Assigned task
Entries follow. Give back exactly the lines starting at the one containing "Q: Never mind" and ending at the one containing "Candidate: For the", and no other lines.

+-------+

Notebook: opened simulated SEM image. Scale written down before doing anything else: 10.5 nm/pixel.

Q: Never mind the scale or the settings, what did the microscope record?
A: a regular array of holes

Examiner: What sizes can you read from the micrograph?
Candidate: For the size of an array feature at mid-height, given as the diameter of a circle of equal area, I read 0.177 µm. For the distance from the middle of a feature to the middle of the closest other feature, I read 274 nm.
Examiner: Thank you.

+-------+

Problem solution
Q: Never mind the scale or the settings, what did the microscope record?
A: a regular array of holes

Examiner: What sizes can you read from the micrograph?
Candidate: For the size of an array feature at mid-height, given as the diameter of a circle of equal area, I read 0.177 µm. For the distance from the middle of a feature to the middle of the closest other feature, I read 274 nm.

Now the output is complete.